REQUIREMENT: Each entry, in full: reproduce it exactly.

START SOURCE INFORMATION

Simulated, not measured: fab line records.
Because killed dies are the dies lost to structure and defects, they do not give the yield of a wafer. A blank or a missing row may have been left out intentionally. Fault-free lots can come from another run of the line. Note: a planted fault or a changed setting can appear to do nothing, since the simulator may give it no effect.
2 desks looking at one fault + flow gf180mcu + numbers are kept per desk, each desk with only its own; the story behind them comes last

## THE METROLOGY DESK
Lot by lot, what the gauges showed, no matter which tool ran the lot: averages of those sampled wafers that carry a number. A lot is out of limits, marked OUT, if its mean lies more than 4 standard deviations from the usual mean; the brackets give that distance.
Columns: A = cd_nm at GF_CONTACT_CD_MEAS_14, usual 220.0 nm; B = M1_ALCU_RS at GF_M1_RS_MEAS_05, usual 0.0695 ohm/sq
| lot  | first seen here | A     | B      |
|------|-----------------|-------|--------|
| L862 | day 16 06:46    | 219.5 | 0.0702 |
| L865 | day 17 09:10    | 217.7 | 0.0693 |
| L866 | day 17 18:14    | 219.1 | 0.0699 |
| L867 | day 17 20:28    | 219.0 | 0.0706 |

END SOURCE INFORMATION

TASK SOLUTION:
Simulated, not measured: fab line records.
Because killed dies are the dies lost to structure and defects, they do not give the yield of a wafer. A blank or a missing row may have been left out intentionally. Fault-free lots can come from another run of the line. Note: a planted fault or a changed setting can appear to do nothing, since the simulator may give it no effect.
2 desks looking at one fault + flow gf180mcu + numbers are kept per desk, each desk with only its own; the story behind them comes last

## THE METROLOGY DESK
Lot by lot, what the gauges showed, no matter which tool ran the lot: averages of those sampled wafers that carry a number. A lot is out of limits, marked OUT, if its mean lies more than 4 standard deviations from the usual mean; the brackets give that distance.
Columns: A = cd_nm at GF_CONTACT_CD_MEAS_14, usual 220.0 nm; B = M1_ALCU_RS at GF_M1_RS_MEAS_05, usual 0.0695 ohm/sq
| lot  | first seen here | A     | B      |
|------|-----------------|-------|--------|
| L862 | day 16 06:46    | 219.5 | 0.0702 |
| L865 | day 17 09:10    | 217.7 | 0.0693 |
| L866 | day 17 18:14    | 219.1 | 0.0699 |
| L867 | day 17 20:28    | 219.0 | 0.0706 |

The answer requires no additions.